## [Exercise]
Beginning with the first line of the data below, extract each line up to and including the one containing "00000000000000010000000000000000". Copy them exactly and add nothing.

## [Entries provided]
Content starts
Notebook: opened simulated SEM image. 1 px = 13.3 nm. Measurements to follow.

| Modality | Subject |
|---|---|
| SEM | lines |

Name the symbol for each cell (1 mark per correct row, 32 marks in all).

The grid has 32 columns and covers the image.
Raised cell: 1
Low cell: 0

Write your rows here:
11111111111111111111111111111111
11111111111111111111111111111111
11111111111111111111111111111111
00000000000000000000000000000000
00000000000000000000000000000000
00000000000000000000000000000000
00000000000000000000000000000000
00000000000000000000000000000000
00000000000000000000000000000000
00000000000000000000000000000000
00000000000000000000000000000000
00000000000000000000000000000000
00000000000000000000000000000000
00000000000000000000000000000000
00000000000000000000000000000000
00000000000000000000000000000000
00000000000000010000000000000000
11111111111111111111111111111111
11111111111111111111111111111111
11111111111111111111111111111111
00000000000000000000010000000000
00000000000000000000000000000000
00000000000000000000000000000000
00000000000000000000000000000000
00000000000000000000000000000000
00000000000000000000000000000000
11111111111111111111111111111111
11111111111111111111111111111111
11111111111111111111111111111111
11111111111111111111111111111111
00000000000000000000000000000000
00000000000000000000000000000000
Content ends

## [Expected answer]
Notebook: opened simulated SEM image. 1 px = 13.3 nm. Measurements to follow.

| Modality | Subject |
|---|---|
| SEM | lines |

Name the symbol for each cell (1 mark per correct row, 32 marks in all).

The grid has 32 columns and covers the image.
Raised cell: 1
Low cell: 0

Write your rows here:
11111111111111111111111111111111
11111111111111111111111111111111
11111111111111111111111111111111
00000000000000000000000000000000
00000000000000000000000000000000
00000000000000000000000000000000
00000000000000000000000000000000
00000000000000000000000000000000
00000000000000000000000000000000
00000000000000000000000000000000
00000000000000000000000000000000
00000000000000000000000000000000
00000000000000000000000000000000
00000000000000000000000000000000
00000000000000000000000000000000
00000000000000000000000000000000
00000000000000010000000000000000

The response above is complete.